*** DATA RECORDS ***

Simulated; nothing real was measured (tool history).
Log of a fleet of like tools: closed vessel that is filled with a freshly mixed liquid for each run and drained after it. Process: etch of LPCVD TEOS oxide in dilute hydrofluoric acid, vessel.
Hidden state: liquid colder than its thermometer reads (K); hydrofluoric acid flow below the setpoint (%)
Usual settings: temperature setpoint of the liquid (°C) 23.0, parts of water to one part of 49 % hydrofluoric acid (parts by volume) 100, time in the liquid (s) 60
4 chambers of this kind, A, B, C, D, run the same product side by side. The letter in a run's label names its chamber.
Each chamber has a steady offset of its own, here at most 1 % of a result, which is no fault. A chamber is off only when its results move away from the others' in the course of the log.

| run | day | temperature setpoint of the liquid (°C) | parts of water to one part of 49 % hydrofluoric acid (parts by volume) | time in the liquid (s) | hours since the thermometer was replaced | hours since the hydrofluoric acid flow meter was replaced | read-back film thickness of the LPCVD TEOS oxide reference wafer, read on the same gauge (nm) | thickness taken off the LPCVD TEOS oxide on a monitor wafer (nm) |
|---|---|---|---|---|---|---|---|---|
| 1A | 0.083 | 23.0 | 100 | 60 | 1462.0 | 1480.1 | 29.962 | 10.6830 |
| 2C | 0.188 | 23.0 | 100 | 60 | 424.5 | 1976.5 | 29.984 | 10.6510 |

*** End of DATA RECORDS ***

# [ACTIVITY]
Retype the data in full, and keep every line identical to the original.

# [RESPONSE AREA]
Simulated; nothing real was measured (tool history).
Log of a fleet of like tools: closed vessel that is filled with a freshly mixed liquid for each run and drained after it. Process: etch of LPCVD TEOS oxide in dilute hydrofluoric acid, vessel.
Hidden state: liquid colder than its thermometer reads (K); hydrofluoric acid flow below the setpoint (%)
Usual settings: temperature setpoint of the liquid (°C) 23.0, parts of water to one part of 49 % hydrofluoric acid (parts by volume) 100, time in the liquid (s) 60
4 chambers of this kind, A, B, C, D, run the same product side by side. The letter in a run's label names its chamber.
Each chamber has a steady offset of its own, here at most 1 % of a result, which is no fault. A chamber is off only when its results move away from the others' in the course of the log.

| run | day | temperature setpoint of the liquid (°C) | parts of water to one part of 49 % hydrofluoric acid (parts by volume) | time in the liquid (s) | hours since the thermometer was replaced | hours since the hydrofluoric acid flow meter was replaced | read-back film thickness of the LPCVD TEOS oxide reference wafer, read on the same gauge (nm) | thickness taken off the LPCVD TEOS oxide on a monitor wafer (nm) |
|---|---|---|---|---|---|---|---|---|
| 1A | 0.083 | 23.0 | 100 | 60 | 1462.0 | 1480.1 | 29.962 | 10.6830 |
| 2C | 0.188 | 23.0 | 100 | 60 | 424.5 | 1976.5 | 29.984 | 10.6510 |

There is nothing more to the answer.